-- Opening Marker --

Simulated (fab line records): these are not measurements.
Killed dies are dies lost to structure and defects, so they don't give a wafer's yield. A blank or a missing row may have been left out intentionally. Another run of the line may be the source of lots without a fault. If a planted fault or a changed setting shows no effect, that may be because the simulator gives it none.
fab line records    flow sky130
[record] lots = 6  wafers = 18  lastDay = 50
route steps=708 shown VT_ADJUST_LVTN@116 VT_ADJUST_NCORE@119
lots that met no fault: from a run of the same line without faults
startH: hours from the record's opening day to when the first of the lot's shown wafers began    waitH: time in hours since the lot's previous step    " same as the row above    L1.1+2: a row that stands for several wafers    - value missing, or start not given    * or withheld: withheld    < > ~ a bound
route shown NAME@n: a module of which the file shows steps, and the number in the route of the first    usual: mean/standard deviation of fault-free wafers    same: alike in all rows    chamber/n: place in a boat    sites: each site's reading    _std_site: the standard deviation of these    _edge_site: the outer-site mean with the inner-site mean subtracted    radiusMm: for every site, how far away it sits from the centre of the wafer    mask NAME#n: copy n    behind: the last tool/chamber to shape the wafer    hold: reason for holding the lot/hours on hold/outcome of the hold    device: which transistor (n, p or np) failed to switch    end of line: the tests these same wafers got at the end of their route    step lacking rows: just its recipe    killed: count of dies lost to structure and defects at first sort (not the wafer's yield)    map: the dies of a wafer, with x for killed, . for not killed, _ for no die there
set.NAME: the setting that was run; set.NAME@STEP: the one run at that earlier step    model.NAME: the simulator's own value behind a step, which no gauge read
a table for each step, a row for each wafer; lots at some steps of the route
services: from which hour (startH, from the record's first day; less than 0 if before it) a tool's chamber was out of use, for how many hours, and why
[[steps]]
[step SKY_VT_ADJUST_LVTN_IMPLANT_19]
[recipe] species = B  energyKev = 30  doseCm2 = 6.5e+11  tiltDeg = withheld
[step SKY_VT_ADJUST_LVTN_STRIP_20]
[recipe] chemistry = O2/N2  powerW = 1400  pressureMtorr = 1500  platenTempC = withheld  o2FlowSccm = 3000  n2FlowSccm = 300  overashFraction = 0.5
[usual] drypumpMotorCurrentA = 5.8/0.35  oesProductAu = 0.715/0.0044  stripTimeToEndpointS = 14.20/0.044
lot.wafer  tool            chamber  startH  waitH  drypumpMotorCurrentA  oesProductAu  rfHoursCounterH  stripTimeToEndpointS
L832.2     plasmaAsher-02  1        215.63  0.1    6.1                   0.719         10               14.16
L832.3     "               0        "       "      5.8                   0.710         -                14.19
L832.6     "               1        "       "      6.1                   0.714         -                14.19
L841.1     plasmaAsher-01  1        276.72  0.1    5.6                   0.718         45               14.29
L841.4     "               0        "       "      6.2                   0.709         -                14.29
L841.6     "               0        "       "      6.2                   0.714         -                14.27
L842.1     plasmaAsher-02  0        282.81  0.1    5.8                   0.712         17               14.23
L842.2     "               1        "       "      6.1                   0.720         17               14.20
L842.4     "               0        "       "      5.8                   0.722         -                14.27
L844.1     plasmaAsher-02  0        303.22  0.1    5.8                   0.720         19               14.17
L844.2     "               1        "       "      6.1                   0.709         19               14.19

-- Closing Marker --

Assigned task => Every line from the top of the material through the line containing "a table for" must be transcribed exactly, and no other line may appear.

Exercise solution =>
Simulated (fab line records): these are not measurements.
Killed dies are dies lost to structure and defects, so they don't give a wafer's yield. A blank or a missing row may have been left out intentionally. Another run of the line may be the source of lots without a fault. If a planted fault or a changed setting shows no effect, that may be because the simulator gives it none.
fab line records    flow sky130
[record] lots = 6  wafers = 18  lastDay = 50
route steps=708 shown VT_ADJUST_LVTN@116 VT_ADJUST_NCORE@119
lots that met no fault: from a run of the same line without faults
startH: hours from the record's opening day to when the first of the lot's shown wafers began    waitH: time in hours since the lot's previous step    " same as the row above    L1.1+2: a row that stands for several wafers    - value missing, or start not given    * or withheld: withheld    < > ~ a bound
route shown NAME@n: a module of which the file shows steps, and the number in the route of the first    usual: mean/standard deviation of fault-free wafers    same: alike in all rows    chamber/n: place in a boat    sites: each site's reading    _std_site: the standard deviation of these    _edge_site: the outer-site mean with the inner-site mean subtracted    radiusMm: for every site, how far away it sits from the centre of the wafer    mask NAME#n: copy n    behind: the last tool/chamber to shape the wafer    hold: reason for holding the lot/hours on hold/outcome of the hold    device: which transistor (n, p or np) failed to switch    end of line: the tests these same wafers got at the end of their route    step lacking rows: just its recipe    killed: count of dies lost to structure and defects at first sort (not the wafer's yield)    map: the dies of a wafer, with x for killed, . for not killed, _ for no die there
set.NAME: the setting that was run; set.NAME@STEP: the one run at that earlier step    model.NAME: the simulator's own value behind a step, which no gauge read
a table for each step, a row for each wafer; lots at some steps of the route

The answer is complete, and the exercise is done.